Work order:
In the data below, find the line containing "The wafer is", then set down that line and every later line up to and including the line containing "(+) following a", exactly.

Information below:

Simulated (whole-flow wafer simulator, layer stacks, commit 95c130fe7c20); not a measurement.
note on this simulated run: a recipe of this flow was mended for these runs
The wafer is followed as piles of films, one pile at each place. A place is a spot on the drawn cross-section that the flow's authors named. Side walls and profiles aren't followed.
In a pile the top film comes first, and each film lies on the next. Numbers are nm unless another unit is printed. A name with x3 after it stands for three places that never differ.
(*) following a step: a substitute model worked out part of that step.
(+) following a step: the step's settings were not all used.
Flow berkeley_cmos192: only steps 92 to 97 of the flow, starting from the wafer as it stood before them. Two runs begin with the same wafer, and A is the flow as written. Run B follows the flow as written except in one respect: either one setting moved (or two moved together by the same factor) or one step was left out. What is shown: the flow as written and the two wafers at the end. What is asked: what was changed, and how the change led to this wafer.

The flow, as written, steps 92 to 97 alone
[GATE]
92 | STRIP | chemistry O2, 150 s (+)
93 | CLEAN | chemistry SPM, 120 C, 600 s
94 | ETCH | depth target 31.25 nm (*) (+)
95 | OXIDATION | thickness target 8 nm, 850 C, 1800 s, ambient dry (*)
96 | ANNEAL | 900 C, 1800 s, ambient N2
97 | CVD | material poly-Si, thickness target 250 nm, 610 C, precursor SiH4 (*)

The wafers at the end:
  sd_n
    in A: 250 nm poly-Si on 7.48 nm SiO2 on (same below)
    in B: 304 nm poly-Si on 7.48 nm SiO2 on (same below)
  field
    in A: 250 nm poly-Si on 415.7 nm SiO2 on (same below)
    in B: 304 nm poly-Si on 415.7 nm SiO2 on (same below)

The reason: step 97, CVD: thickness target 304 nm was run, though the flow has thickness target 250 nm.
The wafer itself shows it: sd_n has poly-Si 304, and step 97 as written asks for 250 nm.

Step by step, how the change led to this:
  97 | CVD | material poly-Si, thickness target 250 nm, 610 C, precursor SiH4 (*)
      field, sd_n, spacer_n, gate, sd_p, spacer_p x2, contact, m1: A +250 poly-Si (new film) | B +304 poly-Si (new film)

End of Information.

Your solution:
The wafer is followed as piles of films, one pile at each place. A place is a spot on the drawn cross-section that the flow's authors named. Side walls and profiles aren't followed.
In a pile the top film comes first, and each film lies on the next. Numbers are nm unless another unit is printed. A name with x3 after it stands for three places that never differ.
(*) following a step: a substitute model worked out part of that step.
(+) following a step: the step's settings were not all used.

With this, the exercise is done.